LISTED RECORDS START

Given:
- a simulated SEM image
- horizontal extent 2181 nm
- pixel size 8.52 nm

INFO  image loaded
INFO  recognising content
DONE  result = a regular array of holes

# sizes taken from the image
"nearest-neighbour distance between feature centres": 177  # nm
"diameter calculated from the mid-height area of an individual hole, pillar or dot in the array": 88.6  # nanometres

LISTED RECORDS END

WORK ITEM: Make sure that every entry above is copied out exactly as it stands.

EXERCISE SOLUTION:
Given:
- a simulated SEM image
- horizontal extent 2181 nm
- pixel size 8.52 nm

INFO  image loaded
INFO  recognising content
DONE  result = a regular array of holes

# sizes taken from the image
"nearest-neighbour distance between feature centres": 177  # nm
"diameter calculated from the mid-height area of an individual hole, pillar or dot in the array": 88.6  # nanometres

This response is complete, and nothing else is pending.